__Activity__. Could you return all of the records exactly as they stand?

__Data to examine__.
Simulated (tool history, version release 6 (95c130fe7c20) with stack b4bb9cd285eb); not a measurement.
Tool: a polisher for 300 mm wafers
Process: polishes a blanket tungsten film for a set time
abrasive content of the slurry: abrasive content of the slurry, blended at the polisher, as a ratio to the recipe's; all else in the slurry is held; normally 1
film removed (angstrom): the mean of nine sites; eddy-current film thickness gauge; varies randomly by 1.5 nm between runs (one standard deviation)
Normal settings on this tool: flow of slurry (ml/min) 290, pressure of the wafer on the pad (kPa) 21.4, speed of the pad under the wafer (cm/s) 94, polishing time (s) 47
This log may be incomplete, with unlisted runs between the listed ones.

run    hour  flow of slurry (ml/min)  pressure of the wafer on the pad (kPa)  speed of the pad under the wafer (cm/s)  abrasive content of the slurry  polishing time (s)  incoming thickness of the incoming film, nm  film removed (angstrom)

__Worked solution__.
Simulated (tool history, version release 6 (95c130fe7c20) with stack b4bb9cd285eb); not a measurement.
Tool: a polisher for 300 mm wafers
Process: polishes a blanket tungsten film for a set time
abrasive content of the slurry: abrasive content of the slurry, blended at the polisher, as a ratio to the recipe's; all else in the slurry is held; normally 1
film removed (angstrom): the mean of nine sites; eddy-current film thickness gauge; varies randomly by 1.5 nm between runs (one standard deviation)
Normal settings on this tool: flow of slurry (ml/min) 290, pressure of the wafer on the pad (kPa) 21.4, speed of the pad under the wafer (cm/s) 94, polishing time (s) 47
This log may be incomplete, with unlisted runs between the listed ones.

run    hour  flow of slurry (ml/min)  pressure of the wafer on the pad (kPa)  speed of the pad under the wafer (cm/s)  abrasive content of the slurry  polishing time (s)  incoming thickness of the incoming film, nm  film removed (angstrom)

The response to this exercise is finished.